Assigned task: Every line from the start of the records below to the line containing "13 CMP with height nm 45" should be retyped exactly, that line included, and no others.

Excerpted records:
====================

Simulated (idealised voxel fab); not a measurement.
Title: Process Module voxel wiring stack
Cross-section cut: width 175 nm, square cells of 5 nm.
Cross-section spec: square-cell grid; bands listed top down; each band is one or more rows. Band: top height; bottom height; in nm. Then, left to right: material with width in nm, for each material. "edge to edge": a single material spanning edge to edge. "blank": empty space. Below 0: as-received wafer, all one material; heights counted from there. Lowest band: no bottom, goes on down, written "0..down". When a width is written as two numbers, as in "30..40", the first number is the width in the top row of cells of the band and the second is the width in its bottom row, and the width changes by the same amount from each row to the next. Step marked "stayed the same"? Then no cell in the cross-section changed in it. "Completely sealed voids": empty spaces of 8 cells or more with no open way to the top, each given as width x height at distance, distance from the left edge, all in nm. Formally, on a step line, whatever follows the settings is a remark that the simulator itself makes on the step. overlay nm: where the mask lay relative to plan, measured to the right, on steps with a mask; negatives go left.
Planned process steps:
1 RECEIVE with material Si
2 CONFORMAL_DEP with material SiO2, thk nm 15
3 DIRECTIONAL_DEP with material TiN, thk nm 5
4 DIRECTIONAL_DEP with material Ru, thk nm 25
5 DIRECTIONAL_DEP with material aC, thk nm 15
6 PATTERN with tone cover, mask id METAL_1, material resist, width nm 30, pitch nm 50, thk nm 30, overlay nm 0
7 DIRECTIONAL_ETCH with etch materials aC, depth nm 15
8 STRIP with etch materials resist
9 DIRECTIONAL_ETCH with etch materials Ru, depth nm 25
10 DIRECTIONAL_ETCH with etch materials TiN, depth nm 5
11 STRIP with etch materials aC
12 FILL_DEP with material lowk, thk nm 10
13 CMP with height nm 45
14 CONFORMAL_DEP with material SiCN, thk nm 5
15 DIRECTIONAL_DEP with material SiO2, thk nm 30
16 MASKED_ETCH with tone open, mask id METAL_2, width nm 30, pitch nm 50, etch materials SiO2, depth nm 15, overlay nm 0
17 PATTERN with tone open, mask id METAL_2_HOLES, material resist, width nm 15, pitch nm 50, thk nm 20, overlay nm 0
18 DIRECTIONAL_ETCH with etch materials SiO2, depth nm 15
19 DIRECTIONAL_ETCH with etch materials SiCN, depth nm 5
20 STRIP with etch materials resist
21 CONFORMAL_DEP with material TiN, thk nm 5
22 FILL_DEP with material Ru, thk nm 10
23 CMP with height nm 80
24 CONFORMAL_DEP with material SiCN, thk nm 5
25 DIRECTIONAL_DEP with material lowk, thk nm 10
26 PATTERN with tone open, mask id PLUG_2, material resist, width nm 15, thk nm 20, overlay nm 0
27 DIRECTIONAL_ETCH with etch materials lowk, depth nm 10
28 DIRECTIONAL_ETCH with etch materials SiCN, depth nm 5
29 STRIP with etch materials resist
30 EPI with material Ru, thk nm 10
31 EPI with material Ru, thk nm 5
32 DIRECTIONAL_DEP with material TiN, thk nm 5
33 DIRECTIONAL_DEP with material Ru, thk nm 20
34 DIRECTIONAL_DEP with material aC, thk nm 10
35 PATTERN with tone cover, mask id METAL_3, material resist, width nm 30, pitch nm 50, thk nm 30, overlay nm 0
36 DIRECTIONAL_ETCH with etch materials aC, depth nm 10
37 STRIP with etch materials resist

====================

Exercise response:
Simulated (idealised voxel fab); not a measurement.
Title: Process Module voxel wiring stack
Cross-section cut: width 175 nm, square cells of 5 nm.
Cross-section spec: square-cell grid; bands listed top down; each band is one or more rows. Band: top height; bottom height; in nm. Then, left to right: material with width in nm, for each material. "edge to edge": a single material spanning edge to edge. "blank": empty space. Below 0: as-received wafer, all one material; heights counted from there. Lowest band: no bottom, goes on down, written "0..down". When a width is written as two numbers, as in "30..40", the first number is the width in the top row of cells of the band and the second is the width in its bottom row, and the width changes by the same amount from each row to the next. Step marked "stayed the same"? Then no cell in the cross-section changed in it. "Completely sealed voids": empty spaces of 8 cells or more with no open way to the top, each given as width x height at distance, distance from the left edge, all in nm. Formally, on a step line, whatever follows the settings is a remark that the simulator itself makes on the step. overlay nm: where the mask lay relative to plan, measured to the right, on steps with a mask; negatives go left.
Planned process steps:
1 RECEIVE with material Si
2 CONFORMAL_DEP with material SiO2, thk nm 15
3 DIRECTIONAL_DEP with material TiN, thk nm 5
4 DIRECTIONAL_DEP with material Ru, thk nm 25
5 DIRECTIONAL_DEP with material aC, thk nm 15
6 PATTERN with tone cover, mask id METAL_1, material resist, width nm 30, pitch nm 50, thk nm 30, overlay nm 0
7 DIRECTIONAL_ETCH with etch materials aC, depth nm 15
8 STRIP with etch materials resist
9 DIRECTIONAL_ETCH with etch materials Ru, depth nm 25
10 DIRECTIONAL_ETCH with etch materials TiN, depth nm 5
11 STRIP with etch materials aC
12 FILL_DEP with material lowk, thk nm 10
13 CMP with height nm 45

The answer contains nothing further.